======== Provided information ========
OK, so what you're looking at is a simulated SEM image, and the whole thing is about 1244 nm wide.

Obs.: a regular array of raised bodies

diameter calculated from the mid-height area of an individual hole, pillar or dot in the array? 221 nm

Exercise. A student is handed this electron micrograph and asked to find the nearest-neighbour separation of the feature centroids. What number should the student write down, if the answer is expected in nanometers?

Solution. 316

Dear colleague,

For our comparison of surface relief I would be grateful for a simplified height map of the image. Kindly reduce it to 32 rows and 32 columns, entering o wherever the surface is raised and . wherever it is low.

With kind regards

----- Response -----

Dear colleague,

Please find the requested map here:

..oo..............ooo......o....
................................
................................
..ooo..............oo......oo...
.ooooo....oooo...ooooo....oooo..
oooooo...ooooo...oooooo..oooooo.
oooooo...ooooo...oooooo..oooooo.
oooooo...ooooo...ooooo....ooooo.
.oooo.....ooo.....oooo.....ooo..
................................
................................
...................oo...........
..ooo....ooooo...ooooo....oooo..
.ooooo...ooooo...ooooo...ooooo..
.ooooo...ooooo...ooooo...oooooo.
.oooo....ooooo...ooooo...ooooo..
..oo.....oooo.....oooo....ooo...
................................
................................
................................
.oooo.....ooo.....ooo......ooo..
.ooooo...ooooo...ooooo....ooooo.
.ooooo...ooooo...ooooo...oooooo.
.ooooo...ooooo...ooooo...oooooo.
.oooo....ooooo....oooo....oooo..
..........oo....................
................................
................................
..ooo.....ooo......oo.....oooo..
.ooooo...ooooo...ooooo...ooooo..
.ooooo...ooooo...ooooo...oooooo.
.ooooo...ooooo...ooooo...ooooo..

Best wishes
========

▶ **Required action**
Word for word, reproduce the listing from its first line through the line that has "diameter calculated from" in it, and go no further.

▶ **Your solution**
OK, so what you're looking at is a simulated SEM image, and the whole thing is about 1244 nm wide.

Obs.: a regular array of raised bodies

diameter calculated from the mid-height area of an individual hole, pillar or dot in the array? 221 nm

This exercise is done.